**Task item**
All lines from the first line of the material up to and including the line with "Four-point probe for" must be copied exactly, and no others.

-------
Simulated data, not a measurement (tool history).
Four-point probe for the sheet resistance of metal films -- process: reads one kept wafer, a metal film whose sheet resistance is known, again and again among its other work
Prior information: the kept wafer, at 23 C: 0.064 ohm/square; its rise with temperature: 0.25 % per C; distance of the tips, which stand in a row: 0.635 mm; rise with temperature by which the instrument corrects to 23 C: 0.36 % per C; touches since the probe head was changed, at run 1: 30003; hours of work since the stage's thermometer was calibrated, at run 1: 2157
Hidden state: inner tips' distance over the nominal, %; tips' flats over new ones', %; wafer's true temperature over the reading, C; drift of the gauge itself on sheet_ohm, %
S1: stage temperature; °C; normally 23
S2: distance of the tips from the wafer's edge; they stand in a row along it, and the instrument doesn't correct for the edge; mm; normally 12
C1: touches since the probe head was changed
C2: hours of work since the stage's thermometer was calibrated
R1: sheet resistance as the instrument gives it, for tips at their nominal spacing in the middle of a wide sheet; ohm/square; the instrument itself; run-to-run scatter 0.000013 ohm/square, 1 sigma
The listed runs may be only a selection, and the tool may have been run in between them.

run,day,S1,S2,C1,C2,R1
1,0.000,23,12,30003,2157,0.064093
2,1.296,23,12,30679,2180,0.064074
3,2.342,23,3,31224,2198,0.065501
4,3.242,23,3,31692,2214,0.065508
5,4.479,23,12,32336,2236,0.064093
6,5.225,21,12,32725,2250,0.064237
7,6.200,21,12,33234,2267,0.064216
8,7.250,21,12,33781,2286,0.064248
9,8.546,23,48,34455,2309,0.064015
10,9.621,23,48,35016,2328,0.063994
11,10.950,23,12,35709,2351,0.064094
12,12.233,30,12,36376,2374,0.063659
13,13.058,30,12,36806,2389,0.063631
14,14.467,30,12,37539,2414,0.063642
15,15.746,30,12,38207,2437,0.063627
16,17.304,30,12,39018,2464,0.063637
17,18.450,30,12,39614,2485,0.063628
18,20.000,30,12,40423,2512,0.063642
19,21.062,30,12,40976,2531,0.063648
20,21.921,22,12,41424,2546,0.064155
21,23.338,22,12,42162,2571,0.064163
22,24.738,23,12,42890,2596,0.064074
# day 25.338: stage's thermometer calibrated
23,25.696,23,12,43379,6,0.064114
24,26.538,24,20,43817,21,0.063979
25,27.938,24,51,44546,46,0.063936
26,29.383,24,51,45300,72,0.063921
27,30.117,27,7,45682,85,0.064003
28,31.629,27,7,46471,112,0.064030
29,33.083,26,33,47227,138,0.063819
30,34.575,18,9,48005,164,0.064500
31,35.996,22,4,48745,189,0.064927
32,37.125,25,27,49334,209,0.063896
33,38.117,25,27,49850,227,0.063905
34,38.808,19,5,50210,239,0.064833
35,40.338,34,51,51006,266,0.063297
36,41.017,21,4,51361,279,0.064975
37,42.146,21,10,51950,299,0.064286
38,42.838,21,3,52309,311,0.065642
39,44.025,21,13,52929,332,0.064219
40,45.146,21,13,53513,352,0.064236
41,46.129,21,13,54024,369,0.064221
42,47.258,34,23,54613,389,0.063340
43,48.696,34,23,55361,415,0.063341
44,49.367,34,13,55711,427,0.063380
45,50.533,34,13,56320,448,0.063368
-------

**Response**
Simulated data, not a measurement (tool history).
Four-point probe for the sheet resistance of metal films -- process: reads one kept wafer, a metal film whose sheet resistance is known, again and again among its other work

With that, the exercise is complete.